Top of DATA SHOWN

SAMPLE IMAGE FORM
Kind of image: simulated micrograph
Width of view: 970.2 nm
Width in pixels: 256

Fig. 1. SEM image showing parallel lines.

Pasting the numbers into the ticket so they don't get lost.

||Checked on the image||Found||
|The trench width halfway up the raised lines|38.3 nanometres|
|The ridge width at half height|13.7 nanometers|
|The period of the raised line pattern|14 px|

Bottom of DATA SHOWN

**WORK REQUEST:** Look above and return each line of the records exactly, from the very first through the line with "half height|13.7 nanometers|", both included.

**EXERCISE ANSWER:**
SAMPLE IMAGE FORM
Kind of image: simulated micrograph
Width of view: 970.2 nm
Width in pixels: 256

Fig. 1. SEM image showing parallel lines.

Pasting the numbers into the ticket so they don't get lost.

||Checked on the image||Found||
|The trench width halfway up the raised lines|38.3 nanometres|
|The ridge width at half height|13.7 nanometers|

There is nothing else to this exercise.